====== Data listing ======

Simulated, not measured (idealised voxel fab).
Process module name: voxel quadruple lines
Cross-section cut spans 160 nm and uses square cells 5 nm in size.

======

Work request: Retype the material above in full, keeping every word as it stands.

Task response:
Simulated, not measured (idealised voxel fab).
Process module name: voxel quadruple lines
Cross-section cut spans 160 nm and uses square cells 5 nm in size.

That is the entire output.